## WORK ITEM
Here are some entries; quote each one exactly.

## SOURCE MATERIAL
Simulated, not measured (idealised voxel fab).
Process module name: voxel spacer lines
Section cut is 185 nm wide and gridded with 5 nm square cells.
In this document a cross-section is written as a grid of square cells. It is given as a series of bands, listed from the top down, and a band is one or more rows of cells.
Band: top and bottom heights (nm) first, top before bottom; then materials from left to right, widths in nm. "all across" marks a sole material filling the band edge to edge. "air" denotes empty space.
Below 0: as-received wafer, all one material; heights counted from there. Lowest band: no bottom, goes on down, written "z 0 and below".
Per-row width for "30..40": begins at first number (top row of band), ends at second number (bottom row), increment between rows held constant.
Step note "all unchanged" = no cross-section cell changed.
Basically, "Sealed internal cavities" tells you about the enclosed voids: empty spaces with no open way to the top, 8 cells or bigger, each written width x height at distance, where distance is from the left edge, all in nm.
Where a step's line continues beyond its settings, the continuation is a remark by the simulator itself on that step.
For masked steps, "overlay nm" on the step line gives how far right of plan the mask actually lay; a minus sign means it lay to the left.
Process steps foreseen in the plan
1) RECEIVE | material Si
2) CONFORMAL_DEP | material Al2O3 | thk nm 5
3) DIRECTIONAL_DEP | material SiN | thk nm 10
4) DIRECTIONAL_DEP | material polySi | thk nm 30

## TASK OUTPUT
Simulated, not measured (idealised voxel fab).
Process module name: voxel spacer lines
Section cut is 185 nm wide and gridded with 5 nm square cells.
In this document a cross-section is written as a grid of square cells. It is given as a series of bands, listed from the top down, and a band is one or more rows of cells.
Band: top and bottom heights (nm) first, top before bottom; then materials from left to right, widths in nm. "all across" marks a sole material filling the band edge to edge. "air" denotes empty space.
Below 0: as-received wafer, all one material; heights counted from there. Lowest band: no bottom, goes on down, written "z 0 and below".
Per-row width for "30..40": begins at first number (top row of band), ends at second number (bottom row), increment between rows held constant.
Step note "all unchanged" = no cross-section cell changed.
Basically, "Sealed internal cavities" tells you about the enclosed voids: empty spaces with no open way to the top, 8 cells or bigger, each written width x height at distance, where distance is from the left edge, all in nm.
Where a step's line continues beyond its settings, the continuation is a remark by the simulator itself on that step.
For masked steps, "overlay nm" on the step line gives how far right of plan the mask actually lay; a minus sign means it lay to the left.
Process steps foreseen in the plan
1) RECEIVE | material Si
2) CONFORMAL_DEP | material Al2O3 | thk nm 5
3) DIRECTIONAL_DEP | material SiN | thk nm 10
4) DIRECTIONAL_DEP | material polySi | thk nm 30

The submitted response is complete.